▶ Assignment
Word for word, retype every record in the listing.

+-------+

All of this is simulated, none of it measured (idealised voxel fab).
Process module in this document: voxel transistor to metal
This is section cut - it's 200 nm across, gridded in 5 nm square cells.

+-------+

▶ Written response
All of this is simulated, none of it measured (idealised voxel fab).
Process module in this document: voxel transistor to metal
This is section cut - it's 200 nm across, gridded in 5 nm square cells.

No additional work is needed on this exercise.